* Work request:
Transcribe the material from its first line onward, ending with the line that contains "note on this" and adding nothing beyond it.

* Study material:
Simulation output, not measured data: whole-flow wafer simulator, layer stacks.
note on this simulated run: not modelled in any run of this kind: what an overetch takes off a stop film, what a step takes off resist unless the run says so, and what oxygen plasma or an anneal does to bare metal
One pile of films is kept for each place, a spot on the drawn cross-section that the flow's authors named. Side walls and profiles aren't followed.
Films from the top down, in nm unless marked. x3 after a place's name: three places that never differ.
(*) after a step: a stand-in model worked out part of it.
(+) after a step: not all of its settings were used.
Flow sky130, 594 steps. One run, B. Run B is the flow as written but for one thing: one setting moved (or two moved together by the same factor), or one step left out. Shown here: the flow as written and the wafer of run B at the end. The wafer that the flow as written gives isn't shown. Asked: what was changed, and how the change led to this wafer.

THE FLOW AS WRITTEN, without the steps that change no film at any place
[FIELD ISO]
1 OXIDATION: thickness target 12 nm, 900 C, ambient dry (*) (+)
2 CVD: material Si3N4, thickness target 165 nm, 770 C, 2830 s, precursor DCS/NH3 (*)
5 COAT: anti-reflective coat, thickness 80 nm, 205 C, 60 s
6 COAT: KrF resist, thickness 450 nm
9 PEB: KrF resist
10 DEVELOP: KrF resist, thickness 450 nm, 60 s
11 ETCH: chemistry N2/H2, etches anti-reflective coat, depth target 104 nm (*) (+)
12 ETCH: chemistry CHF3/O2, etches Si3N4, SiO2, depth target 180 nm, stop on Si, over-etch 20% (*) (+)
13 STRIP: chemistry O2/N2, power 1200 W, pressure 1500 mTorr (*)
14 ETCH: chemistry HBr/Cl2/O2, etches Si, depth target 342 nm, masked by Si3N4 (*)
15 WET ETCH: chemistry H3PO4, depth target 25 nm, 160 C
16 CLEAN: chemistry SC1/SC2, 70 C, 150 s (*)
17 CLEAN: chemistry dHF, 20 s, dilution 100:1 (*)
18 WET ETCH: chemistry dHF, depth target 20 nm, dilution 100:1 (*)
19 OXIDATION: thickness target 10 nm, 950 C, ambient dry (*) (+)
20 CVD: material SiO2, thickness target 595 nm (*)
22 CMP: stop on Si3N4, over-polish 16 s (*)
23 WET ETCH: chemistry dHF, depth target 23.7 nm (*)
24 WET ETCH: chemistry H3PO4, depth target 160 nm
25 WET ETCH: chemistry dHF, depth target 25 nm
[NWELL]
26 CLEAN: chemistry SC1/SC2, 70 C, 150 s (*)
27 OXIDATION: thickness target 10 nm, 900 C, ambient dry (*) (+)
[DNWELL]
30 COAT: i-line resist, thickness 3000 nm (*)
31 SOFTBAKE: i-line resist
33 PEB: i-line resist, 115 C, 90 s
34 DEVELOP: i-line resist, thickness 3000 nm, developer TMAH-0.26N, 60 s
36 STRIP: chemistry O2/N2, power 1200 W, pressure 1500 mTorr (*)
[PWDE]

* Answer box:
Simulation output, not measured data: whole-flow wafer simulator, layer stacks.
note on this simulated run: not modelled in any run of this kind: what an overetch takes off a stop film, what a step takes off resist unless the run says so, and what oxygen plasma or an anneal does to bare metal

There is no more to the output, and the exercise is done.